▶ Brief: Each entry must be reproduced precisely as it stands.

▶ Listed records:
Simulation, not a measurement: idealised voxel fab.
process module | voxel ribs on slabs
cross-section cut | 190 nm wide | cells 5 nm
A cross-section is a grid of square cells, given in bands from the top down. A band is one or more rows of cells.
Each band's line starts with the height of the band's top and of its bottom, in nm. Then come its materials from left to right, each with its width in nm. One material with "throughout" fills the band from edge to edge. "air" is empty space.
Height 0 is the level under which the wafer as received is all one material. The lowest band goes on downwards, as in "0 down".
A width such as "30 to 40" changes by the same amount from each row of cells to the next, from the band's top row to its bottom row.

▶ Written reply:
Simulation, not a measurement: idealised voxel fab.
process module | voxel ribs on slabs
cross-section cut | 190 nm wide | cells 5 nm
A cross-section is a grid of square cells, given in bands from the top down. A band is one or more rows of cells.
Each band's line starts with the height of the band's top and of its bottom, in nm. Then come its materials from left to right, each with its width in nm. One material with "throughout" fills the band from edge to edge. "air" is empty space.
Height 0 is the level under which the wafer as received is all one material. The lowest band goes on downwards, as in "0 down".
A width such as "30 to 40" changes by the same amount from each row of cells to the next, from the band's top row to its bottom row.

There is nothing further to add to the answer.